- _Action item_:
All of the entries need to be set down exactly as they read.

*** Begin section ***
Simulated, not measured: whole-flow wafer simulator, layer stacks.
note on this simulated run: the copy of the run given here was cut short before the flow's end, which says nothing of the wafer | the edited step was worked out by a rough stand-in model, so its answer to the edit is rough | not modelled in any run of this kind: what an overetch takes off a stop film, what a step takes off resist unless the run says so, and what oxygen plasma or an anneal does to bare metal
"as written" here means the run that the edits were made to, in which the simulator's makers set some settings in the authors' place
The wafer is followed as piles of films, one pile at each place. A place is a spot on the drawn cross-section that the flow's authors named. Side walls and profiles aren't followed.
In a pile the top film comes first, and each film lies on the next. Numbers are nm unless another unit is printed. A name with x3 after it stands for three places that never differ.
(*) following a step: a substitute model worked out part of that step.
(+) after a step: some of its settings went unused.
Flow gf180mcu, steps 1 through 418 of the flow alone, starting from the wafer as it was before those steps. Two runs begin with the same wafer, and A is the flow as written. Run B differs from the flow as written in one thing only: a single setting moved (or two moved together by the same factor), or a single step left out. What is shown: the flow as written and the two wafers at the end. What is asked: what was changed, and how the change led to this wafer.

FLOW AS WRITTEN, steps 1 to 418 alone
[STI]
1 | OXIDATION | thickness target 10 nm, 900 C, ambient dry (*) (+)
*** End section ***

- _Result_:
Simulated, not measured: whole-flow wafer simulator, layer stacks.
note on this simulated run: the copy of the run given here was cut short before the flow's end, which says nothing of the wafer | the edited step was worked out by a rough stand-in model, so its answer to the edit is rough | not modelled in any run of this kind: what an overetch takes off a stop film, what a step takes off resist unless the run says so, and what oxygen plasma or an anneal does to bare metal
"as written" here means the run that the edits were made to, in which the simulator's makers set some settings in the authors' place
The wafer is followed as piles of films, one pile at each place. A place is a spot on the drawn cross-section that the flow's authors named. Side walls and profiles aren't followed.
In a pile the top film comes first, and each film lies on the next. Numbers are nm unless another unit is printed. A name with x3 after it stands for three places that never differ.
(*) following a step: a substitute model worked out part of that step.
(+) after a step: some of its settings went unused.
Flow gf180mcu, steps 1 through 418 of the flow alone, starting from the wafer as it was before those steps. Two runs begin with the same wafer, and A is the flow as written. Run B differs from the flow as written in one thing only: a single setting moved (or two moved together by the same factor), or a single step left out. What is shown: the flow as written and the two wafers at the end. What is asked: what was changed, and how the change led to this wafer.

FLOW AS WRITTEN, steps 1 to 418 alone
[STI]
1 | OXIDATION | thickness target 10 nm, 900 C, ambient dry (*) (+)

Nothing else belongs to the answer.